§ Assignment
Look through the data below for the line with "25 DEVELOP: 260 s" and the line with "34 CLEAN: chemistry SC1/SC2, 75 C, 600 s (*)", then output those two and all lines in between, exactly as written.

#####

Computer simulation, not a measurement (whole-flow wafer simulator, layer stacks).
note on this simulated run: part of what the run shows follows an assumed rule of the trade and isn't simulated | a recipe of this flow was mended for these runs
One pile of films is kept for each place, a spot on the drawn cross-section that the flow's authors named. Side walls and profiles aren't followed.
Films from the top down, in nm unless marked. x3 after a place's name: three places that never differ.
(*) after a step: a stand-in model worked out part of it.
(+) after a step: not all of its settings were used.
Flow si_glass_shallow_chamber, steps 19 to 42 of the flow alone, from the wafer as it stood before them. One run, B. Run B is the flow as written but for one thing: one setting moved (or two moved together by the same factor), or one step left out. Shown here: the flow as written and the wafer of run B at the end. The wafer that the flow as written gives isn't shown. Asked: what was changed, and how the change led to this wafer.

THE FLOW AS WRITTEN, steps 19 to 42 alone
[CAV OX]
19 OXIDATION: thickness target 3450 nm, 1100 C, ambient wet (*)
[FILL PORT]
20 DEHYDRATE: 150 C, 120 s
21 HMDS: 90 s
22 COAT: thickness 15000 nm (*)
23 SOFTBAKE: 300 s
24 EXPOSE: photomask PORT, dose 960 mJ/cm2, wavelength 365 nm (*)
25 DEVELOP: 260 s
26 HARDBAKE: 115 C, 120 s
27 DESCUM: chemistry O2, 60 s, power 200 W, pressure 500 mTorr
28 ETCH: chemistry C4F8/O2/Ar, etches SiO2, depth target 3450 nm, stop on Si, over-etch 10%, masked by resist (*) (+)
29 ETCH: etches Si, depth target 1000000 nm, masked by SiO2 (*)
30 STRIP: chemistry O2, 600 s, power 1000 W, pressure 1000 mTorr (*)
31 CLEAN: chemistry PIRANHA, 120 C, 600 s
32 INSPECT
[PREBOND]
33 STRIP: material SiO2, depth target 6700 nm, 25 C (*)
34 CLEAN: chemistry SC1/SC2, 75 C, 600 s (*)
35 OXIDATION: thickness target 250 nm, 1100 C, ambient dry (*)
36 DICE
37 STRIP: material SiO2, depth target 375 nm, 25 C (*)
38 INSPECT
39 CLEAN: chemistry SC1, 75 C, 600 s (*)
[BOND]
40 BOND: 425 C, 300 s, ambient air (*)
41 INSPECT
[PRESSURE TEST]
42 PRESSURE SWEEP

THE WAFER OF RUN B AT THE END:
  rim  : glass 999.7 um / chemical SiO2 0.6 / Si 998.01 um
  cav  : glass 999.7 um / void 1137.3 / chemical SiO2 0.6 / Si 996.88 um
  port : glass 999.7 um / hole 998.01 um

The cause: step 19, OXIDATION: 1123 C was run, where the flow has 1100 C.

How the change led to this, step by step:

#####

§ Task response
25 DEVELOP: 260 s
26 HARDBAKE: 115 C, 120 s
27 DESCUM: chemistry O2, 60 s, power 200 W, pressure 500 mTorr
28 ETCH: chemistry C4F8/O2/Ar, etches SiO2, depth target 3450 nm, stop on Si, over-etch 10%, masked by resist (*) (+)
29 ETCH: etches Si, depth target 1000000 nm, masked by SiO2 (*)
30 STRIP: chemistry O2, 600 s, power 1000 W, pressure 1000 mTorr (*)
31 CLEAN: chemistry PIRANHA, 120 C, 600 s
32 INSPECT
[PREBOND]
33 STRIP: material SiO2, depth target 6700 nm, 25 C (*)
34 CLEAN: chemistry SC1/SC2, 75 C, 600 s (*)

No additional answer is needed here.